Repeat all the data that appears below, keeping it exact.

▬▬▬▬▬▬▬▬▬▬

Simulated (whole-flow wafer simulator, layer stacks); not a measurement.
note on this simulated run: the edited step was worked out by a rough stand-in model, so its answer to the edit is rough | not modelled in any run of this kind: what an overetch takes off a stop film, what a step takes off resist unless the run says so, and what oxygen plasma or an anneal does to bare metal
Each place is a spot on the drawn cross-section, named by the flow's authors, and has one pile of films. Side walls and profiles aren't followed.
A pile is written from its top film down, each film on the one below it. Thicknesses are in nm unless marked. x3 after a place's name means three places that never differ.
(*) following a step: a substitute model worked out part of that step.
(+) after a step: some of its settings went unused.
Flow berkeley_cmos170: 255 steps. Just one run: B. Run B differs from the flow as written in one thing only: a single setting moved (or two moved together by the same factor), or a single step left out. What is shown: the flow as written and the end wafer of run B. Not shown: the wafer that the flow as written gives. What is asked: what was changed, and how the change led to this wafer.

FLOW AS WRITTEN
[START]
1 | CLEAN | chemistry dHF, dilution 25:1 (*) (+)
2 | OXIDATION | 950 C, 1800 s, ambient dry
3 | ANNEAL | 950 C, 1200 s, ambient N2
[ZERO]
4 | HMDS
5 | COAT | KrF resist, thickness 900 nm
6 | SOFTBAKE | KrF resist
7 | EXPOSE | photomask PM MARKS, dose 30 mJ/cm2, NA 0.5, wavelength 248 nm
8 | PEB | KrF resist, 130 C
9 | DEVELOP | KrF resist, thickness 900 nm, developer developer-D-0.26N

▬▬▬▬▬▬▬▬▬▬

#### Problem solution
Simulated (whole-flow wafer simulator, layer stacks); not a measurement.
note on this simulated run: the edited step was worked out by a rough stand-in model, so its answer to the edit is rough | not modelled in any run of this kind: what an overetch takes off a stop film, what a step takes off resist unless the run says so, and what oxygen plasma or an anneal does to bare metal
Each place is a spot on the drawn cross-section, named by the flow's authors, and has one pile of films. Side walls and profiles aren't followed.
A pile is written from its top film down, each film on the one below it. Thicknesses are in nm unless marked. x3 after a place's name means three places that never differ.
(*) following a step: a substitute model worked out part of that step.
(+) after a step: some of its settings went unused.
Flow berkeley_cmos170: 255 steps. Just one run: B. Run B differs from the flow as written in one thing only: a single setting moved (or two moved together by the same factor), or a single step left out. What is shown: the flow as written and the end wafer of run B. Not shown: the wafer that the flow as written gives. What is asked: what was changed, and how the change led to this wafer.

FLOW AS WRITTEN
[START]
1 | CLEAN | chemistry dHF, dilution 25:1 (*) (+)
2 | OXIDATION | 950 C, 1800 s, ambient dry
3 | ANNEAL | 950 C, 1200 s, ambient N2
[ZERO]
4 | HMDS
5 | COAT | KrF resist, thickness 900 nm
6 | SOFTBAKE | KrF resist
7 | EXPOSE | photomask PM MARKS, dose 30 mJ/cm2, NA 0.5, wavelength 248 nm
8 | PEB | KrF resist, 130 C
9 | DEVELOP | KrF resist, thickness 900 nm, developer developer-D-0.26N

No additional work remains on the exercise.